> _WORK TASK_: Please repeat exactly the lines below from the one containing "Which tool did" down to the one containing "WHAT THE GAUGES SHOWED, per wafer", both included, and nothing else.

> _GIVEN INFORMATION_:
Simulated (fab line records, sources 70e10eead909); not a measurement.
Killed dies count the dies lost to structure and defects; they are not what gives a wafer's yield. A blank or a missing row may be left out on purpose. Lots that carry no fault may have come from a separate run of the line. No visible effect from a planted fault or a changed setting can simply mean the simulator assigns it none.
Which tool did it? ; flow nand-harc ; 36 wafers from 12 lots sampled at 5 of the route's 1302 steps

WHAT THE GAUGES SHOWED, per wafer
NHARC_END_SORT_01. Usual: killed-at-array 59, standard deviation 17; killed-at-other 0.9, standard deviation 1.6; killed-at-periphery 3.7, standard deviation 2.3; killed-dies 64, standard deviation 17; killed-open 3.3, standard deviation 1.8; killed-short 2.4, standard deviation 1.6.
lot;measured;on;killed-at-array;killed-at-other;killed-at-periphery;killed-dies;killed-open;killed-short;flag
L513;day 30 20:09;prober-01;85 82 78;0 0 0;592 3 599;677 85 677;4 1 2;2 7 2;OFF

> _YOUR RESPONSE_:
Which tool did it? ; flow nand-harc ; 36 wafers from 12 lots sampled at 5 of the route's 1302 steps

WHAT THE GAUGES SHOWED, per wafer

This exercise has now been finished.